▶ **Work item**
Transcribe each entry. Change nothing.

::::

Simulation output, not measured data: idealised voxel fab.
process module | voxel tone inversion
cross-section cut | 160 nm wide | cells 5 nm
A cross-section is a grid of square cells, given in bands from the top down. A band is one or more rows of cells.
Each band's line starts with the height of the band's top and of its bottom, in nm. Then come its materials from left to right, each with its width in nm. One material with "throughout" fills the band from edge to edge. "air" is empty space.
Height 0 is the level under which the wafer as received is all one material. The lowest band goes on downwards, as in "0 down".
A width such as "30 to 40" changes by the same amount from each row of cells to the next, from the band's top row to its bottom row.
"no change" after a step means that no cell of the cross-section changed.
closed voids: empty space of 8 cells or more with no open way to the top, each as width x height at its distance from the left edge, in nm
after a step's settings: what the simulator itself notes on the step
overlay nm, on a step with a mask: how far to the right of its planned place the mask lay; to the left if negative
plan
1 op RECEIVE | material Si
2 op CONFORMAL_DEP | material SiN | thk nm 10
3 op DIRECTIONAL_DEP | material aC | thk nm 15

::::

▶ **Exercise solution**
Simulation output, not measured data: idealised voxel fab.
process module | voxel tone inversion
cross-section cut | 160 nm wide | cells 5 nm
A cross-section is a grid of square cells, given in bands from the top down. A band is one or more rows of cells.
Each band's line starts with the height of the band's top and of its bottom, in nm. Then come its materials from left to right, each with its width in nm. One material with "throughout" fills the band from edge to edge. "air" is empty space.
Height 0 is the level under which the wafer as received is all one material. The lowest band goes on downwards, as in "0 down".
A width such as "30 to 40" changes by the same amount from each row of cells to the next, from the band's top row to its bottom row.
"no change" after a step means that no cell of the cross-section changed.
closed voids: empty space of 8 cells or more with no open way to the top, each as width x height at its distance from the left edge, in nm
after a step's settings: what the simulator itself notes on the step
overlay nm, on a step with a mask: how far to the right of its planned place the mask lay; to the left if negative
plan
1 op RECEIVE | material Si
2 op CONFORMAL_DEP | material SiN | thk nm 10
3 op DIRECTIONAL_DEP | material aC | thk nm 15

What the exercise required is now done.